*** Opening of Dataset ***
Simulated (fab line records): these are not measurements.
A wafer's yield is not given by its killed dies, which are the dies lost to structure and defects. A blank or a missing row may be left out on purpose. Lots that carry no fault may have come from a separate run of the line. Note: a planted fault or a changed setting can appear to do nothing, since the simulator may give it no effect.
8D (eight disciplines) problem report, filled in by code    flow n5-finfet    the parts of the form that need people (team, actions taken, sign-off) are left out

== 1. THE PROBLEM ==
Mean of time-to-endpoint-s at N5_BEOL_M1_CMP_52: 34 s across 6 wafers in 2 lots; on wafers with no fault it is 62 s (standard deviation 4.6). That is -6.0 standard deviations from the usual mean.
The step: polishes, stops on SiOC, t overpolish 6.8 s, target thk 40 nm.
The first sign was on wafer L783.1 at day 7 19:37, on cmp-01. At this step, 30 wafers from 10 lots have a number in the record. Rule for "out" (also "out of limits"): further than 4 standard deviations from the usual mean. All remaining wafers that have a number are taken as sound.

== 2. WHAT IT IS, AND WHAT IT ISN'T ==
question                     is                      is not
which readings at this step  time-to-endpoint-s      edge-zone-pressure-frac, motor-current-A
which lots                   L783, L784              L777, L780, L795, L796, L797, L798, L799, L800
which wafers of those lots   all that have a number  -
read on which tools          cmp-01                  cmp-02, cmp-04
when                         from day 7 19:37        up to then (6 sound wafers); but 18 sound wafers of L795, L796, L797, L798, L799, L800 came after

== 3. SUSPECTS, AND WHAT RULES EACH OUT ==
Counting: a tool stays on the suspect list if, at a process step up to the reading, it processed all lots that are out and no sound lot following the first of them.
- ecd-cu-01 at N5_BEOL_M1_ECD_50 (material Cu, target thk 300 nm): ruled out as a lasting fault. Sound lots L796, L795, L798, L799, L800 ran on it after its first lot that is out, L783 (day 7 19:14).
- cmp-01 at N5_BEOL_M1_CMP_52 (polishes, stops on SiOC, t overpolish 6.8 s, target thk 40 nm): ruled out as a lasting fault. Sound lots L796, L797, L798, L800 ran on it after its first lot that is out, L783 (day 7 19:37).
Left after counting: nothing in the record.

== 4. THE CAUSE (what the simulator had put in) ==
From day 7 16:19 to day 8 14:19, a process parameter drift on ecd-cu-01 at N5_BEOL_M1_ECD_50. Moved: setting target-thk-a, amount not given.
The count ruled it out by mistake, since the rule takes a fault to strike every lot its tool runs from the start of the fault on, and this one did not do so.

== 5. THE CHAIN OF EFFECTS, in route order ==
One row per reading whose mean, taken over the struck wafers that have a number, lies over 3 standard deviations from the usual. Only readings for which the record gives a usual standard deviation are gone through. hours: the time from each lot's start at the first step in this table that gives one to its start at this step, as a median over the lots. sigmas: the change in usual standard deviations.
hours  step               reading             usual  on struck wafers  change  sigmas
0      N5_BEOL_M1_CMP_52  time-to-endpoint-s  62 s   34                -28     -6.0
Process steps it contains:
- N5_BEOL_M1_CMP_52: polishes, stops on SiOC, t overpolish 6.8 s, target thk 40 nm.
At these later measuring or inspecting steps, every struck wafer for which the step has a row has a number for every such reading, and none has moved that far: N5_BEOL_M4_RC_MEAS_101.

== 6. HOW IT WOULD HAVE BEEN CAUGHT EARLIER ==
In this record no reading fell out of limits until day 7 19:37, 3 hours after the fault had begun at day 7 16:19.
*** Close of Dataset ***

Work item:
Return the entries above unchanged, starting at the first line and stopping after the line with "A wafer's yield".

Worked solution:
Simulated (fab line records): these are not measurements.
A wafer's yield is not given by its killed dies, which are the dies lost to structure and defects. A blank or a missing row may be left out on purpose. Lots that carry no fault may have come from a separate run of the line. Note: a planted fault or a changed setting can appear to do nothing, since the simulator may give it no effect.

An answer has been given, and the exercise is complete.